WORK TASK |
Each entry is to be printed again word for word.

****************

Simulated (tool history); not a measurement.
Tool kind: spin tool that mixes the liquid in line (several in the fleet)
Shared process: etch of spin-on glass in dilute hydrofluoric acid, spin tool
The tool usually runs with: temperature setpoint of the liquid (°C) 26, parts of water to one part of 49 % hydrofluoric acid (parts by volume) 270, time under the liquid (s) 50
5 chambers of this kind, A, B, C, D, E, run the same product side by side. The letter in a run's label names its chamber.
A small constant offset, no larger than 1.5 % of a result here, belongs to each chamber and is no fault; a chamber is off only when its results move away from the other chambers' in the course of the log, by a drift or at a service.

****************

YOUR RESPONSE |
Simulated (tool history); not a measurement.
Tool kind: spin tool that mixes the liquid in line (several in the fleet)
Shared process: etch of spin-on glass in dilute hydrofluoric acid, spin tool
The tool usually runs with: temperature setpoint of the liquid (°C) 26, parts of water to one part of 49 % hydrofluoric acid (parts by volume) 270, time under the liquid (s) 50
5 chambers of this kind, A, B, C, D, E, run the same product side by side. The letter in a run's label names its chamber.
A small constant offset, no larger than 1.5 % of a result here, belongs to each chamber and is no fault; a chamber is off only when its results move away from the other chambers' in the course of the log, by a drift or at a service.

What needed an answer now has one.